######

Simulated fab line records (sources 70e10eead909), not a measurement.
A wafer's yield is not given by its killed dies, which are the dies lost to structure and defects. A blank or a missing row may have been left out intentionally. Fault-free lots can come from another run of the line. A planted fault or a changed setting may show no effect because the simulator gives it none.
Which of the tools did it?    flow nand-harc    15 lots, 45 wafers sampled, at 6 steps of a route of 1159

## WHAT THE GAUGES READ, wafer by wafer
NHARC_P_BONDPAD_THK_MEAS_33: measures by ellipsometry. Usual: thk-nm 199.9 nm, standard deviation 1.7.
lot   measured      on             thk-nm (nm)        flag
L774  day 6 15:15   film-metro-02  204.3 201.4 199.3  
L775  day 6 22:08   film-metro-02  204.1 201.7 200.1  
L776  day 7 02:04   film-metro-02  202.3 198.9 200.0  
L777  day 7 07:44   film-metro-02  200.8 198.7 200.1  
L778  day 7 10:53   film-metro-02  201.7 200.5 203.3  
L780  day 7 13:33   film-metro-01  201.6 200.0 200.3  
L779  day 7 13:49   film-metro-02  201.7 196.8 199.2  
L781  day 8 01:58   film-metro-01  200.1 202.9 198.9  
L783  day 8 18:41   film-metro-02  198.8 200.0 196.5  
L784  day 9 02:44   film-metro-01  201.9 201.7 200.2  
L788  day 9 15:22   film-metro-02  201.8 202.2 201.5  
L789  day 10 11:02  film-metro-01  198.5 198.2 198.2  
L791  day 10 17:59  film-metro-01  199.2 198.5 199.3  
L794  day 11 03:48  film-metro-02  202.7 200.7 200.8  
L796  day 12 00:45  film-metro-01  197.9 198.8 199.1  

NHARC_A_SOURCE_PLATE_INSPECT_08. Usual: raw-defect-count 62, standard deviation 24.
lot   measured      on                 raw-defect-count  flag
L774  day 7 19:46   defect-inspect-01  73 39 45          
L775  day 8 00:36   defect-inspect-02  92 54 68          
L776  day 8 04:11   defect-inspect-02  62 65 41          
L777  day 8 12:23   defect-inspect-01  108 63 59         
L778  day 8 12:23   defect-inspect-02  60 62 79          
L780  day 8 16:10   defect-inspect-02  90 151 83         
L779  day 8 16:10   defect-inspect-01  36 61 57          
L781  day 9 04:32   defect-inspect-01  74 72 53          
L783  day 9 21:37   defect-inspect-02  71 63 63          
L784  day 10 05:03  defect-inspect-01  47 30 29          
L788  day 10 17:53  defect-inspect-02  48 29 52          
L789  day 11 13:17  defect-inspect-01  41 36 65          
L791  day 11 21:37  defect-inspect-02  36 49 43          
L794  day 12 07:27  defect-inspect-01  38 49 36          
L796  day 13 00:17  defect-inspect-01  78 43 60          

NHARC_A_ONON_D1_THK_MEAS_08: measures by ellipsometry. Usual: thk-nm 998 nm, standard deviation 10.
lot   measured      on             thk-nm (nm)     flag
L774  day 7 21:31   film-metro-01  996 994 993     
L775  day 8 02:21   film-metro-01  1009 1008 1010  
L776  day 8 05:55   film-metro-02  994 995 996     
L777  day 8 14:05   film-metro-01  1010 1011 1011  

######

Brief>
Copy out word for word each line of the listing, from the very first line down to the line containing "202.3 198.9 200.0", and stop after that line.

Written response>
Simulated fab line records (sources 70e10eead909), not a measurement.
A wafer's yield is not given by its killed dies, which are the dies lost to structure and defects. A blank or a missing row may have been left out intentionally. Fault-free lots can come from another run of the line. A planted fault or a changed setting may show no effect because the simulator gives it none.
Which of the tools did it?    flow nand-harc    15 lots, 45 wafers sampled, at 6 steps of a route of 1159

## WHAT THE GAUGES READ, wafer by wafer
NHARC_P_BONDPAD_THK_MEAS_33: measures by ellipsometry. Usual: thk-nm 199.9 nm, standard deviation 1.7.
lot   measured      on             thk-nm (nm)        flag
L774  day 6 15:15   film-metro-02  204.3 201.4 199.3  
L775  day 6 22:08   film-metro-02  204.1 201.7 200.1  
L776  day 7 02:04   film-metro-02  202.3 198.9 200.0  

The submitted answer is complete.